» Requirement: Go through the listing below from its first line and repeat each line exactly, ending at the line containing "overlay nm, on" and including it.

- - -
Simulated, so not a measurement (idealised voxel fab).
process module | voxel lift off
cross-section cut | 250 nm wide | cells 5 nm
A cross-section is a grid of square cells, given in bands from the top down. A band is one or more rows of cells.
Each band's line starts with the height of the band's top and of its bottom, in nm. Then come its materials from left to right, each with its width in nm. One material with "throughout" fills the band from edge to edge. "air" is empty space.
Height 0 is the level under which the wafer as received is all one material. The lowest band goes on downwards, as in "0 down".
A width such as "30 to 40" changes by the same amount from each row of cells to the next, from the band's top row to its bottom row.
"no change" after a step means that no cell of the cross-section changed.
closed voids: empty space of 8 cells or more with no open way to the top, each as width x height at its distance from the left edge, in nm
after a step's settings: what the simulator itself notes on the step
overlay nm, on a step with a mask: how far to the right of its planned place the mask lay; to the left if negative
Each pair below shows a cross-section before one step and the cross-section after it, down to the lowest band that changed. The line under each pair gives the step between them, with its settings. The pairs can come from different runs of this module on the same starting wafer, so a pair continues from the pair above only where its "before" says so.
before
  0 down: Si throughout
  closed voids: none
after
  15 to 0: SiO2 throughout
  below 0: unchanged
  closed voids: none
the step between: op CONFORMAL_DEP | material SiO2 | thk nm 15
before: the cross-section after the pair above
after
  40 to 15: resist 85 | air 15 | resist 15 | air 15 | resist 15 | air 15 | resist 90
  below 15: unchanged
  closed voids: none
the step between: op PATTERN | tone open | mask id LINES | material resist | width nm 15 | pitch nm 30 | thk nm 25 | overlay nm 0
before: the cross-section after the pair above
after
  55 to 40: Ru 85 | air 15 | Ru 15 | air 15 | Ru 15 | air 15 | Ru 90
- - -

» Task output:
Simulated, so not a measurement (idealised voxel fab).
process module | voxel lift off
cross-section cut | 250 nm wide | cells 5 nm
A cross-section is a grid of square cells, given in bands from the top down. A band is one or more rows of cells.
Each band's line starts with the height of the band's top and of its bottom, in nm. Then come its materials from left to right, each with its width in nm. One material with "throughout" fills the band from edge to edge. "air" is empty space.
Height 0 is the level under which the wafer as received is all one material. The lowest band goes on downwards, as in "0 down".
A width such as "30 to 40" changes by the same amount from each row of cells to the next, from the band's top row to its bottom row.
"no change" after a step means that no cell of the cross-section changed.
closed voids: empty space of 8 cells or more with no open way to the top, each as width x height at its distance from the left edge, in nm
after a step's settings: what the simulator itself notes on the step
overlay nm, on a step with a mask: how far to the right of its planned place the mask lay; to the left if negative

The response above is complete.